-- ACTION ITEM --
Each record, exactly as written, should be printed again.

-- DATASET RECORDS --
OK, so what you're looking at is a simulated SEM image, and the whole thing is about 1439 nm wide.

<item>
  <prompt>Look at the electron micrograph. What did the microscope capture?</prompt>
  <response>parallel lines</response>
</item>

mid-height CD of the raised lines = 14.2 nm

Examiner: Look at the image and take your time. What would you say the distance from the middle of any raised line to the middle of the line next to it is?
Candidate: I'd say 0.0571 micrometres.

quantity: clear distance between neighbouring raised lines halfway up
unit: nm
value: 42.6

-- EXPECTED ANSWER --
OK, so what you're looking at is a simulated SEM image, and the whole thing is about 1439 nm wide.

<item>
  <prompt>Look at the electron micrograph. What did the microscope capture?</prompt>
  <response>parallel lines</response>
</item>

mid-height CD of the raised lines = 14.2 nm

Examiner: Look at the image and take your time. What would you say the distance from the middle of any raised line to the middle of the line next to it is?
Candidate: I'd say 0.0571 micrometres.

quantity: clear distance between neighbouring raised lines halfway up
unit: nm
value: 42.6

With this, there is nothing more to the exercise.